### Task item
Below are some records. Reproduce them exactly from their first line through the line with "P1: etch of", inclusive.

### Data provided
____________________

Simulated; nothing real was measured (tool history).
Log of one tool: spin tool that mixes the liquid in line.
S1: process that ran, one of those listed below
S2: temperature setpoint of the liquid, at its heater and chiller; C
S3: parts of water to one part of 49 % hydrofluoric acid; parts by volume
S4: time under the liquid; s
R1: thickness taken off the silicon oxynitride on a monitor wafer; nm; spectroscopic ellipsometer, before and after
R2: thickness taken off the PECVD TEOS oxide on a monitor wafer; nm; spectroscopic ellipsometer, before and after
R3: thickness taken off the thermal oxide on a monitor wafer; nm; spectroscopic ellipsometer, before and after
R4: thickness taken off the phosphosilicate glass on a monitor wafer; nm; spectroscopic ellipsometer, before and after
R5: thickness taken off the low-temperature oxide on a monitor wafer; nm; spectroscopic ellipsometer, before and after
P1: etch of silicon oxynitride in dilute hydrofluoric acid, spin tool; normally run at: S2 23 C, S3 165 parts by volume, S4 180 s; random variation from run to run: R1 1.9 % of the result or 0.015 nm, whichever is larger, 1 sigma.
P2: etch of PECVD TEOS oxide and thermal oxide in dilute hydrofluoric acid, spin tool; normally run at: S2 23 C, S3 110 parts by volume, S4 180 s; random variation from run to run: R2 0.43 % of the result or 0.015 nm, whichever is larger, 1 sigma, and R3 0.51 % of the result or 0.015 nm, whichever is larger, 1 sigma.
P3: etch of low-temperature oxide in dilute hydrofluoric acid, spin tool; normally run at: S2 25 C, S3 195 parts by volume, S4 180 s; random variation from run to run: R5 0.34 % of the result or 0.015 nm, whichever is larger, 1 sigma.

____________________

### Problem solution
Simulated; nothing real was measured (tool history).
Log of one tool: spin tool that mixes the liquid in line.
S1: process that ran, one of those listed below
S2: temperature setpoint of the liquid, at its heater and chiller; C
S3: parts of water to one part of 49 % hydrofluoric acid; parts by volume
S4: time under the liquid; s
R1: thickness taken off the silicon oxynitride on a monitor wafer; nm; spectroscopic ellipsometer, before and after
R2: thickness taken off the PECVD TEOS oxide on a monitor wafer; nm; spectroscopic ellipsometer, before and after
R3: thickness taken off the thermal oxide on a monitor wafer; nm; spectroscopic ellipsometer, before and after
R4: thickness taken off the phosphosilicate glass on a monitor wafer; nm; spectroscopic ellipsometer, before and after
R5: thickness taken off the low-temperature oxide on a monitor wafer; nm; spectroscopic ellipsometer, before and after
P1: etch of silicon oxynitride in dilute hydrofluoric acid, spin tool; normally run at: S2 23 C, S3 165 parts by volume, S4 180 s; random variation from run to run: R1 1.9 % of the result or 0.015 nm, whichever is larger, 1 sigma.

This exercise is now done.